Required action — Which lines run from the line with "number only, microns" through the line with "Examiner: Look at" in the entries below? Print them exactly, both ends included, and nothing more.

Records supplied —
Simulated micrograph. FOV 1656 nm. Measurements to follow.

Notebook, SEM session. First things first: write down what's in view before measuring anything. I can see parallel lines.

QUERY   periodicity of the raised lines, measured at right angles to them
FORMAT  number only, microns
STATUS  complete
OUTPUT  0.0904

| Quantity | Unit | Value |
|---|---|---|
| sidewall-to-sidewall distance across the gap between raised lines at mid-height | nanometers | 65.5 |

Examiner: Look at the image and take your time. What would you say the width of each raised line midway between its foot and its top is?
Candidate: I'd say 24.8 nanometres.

Result —
FORMAT  number only, microns
STATUS  complete
OUTPUT  0.0904

| Quantity | Unit | Value |
|---|---|---|
| sidewall-to-sidewall distance across the gap between raised lines at mid-height | nanometers | 65.5 |

Examiner: Look at the image and take your time. What would you say the width of each raised line midway between its foot and its top is?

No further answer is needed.